::::::::::
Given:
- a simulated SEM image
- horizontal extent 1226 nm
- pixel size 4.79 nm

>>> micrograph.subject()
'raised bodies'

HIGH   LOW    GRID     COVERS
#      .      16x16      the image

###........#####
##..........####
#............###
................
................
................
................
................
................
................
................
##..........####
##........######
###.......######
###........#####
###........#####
::::::::::

Reproduce the full block of data exactly, omitting nothing.

Given:
- a simulated SEM image
- horizontal extent 1226 nm
- pixel size 4.79 nm

>>> micrograph.subject()
'raised bodies'

HIGH   LOW    GRID     COVERS
#      .      16x16      the image

###........#####
##..........####
#............###
................
................
................
................
................
................
................
................
##..........####
##........######
###.......######
###........#####
###........#####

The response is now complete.